*Study material*:
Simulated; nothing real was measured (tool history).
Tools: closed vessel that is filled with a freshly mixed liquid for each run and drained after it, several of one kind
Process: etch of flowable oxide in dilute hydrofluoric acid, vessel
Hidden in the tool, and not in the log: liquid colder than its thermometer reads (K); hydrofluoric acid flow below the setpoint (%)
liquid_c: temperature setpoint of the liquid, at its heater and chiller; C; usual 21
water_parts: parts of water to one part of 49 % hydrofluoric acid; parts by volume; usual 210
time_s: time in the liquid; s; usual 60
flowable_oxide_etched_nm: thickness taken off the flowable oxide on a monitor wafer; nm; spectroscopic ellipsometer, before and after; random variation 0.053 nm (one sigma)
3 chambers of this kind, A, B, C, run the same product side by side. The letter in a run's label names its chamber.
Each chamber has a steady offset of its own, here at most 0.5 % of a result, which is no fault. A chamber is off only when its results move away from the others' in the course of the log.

*Work request*: Reproduce the records above line by line, without any change, up to and including the line that holds "3 chambers of".

*Written solution*:
Simulated; nothing real was measured (tool history).
Tools: closed vessel that is filled with a freshly mixed liquid for each run and drained after it, several of one kind
Process: etch of flowable oxide in dilute hydrofluoric acid, vessel
Hidden in the tool, and not in the log: liquid colder than its thermometer reads (K); hydrofluoric acid flow below the setpoint (%)
liquid_c: temperature setpoint of the liquid, at its heater and chiller; C; usual 21
water_parts: parts of water to one part of 49 % hydrofluoric acid; parts by volume; usual 210
time_s: time in the liquid; s; usual 60
flowable_oxide_etched_nm: thickness taken off the flowable oxide on a monitor wafer; nm; spectroscopic ellipsometer, before and after; random variation 0.053 nm (one sigma)
3 chambers of this kind, A, B, C, run the same product side by side. The letter in a run's label names its chamber.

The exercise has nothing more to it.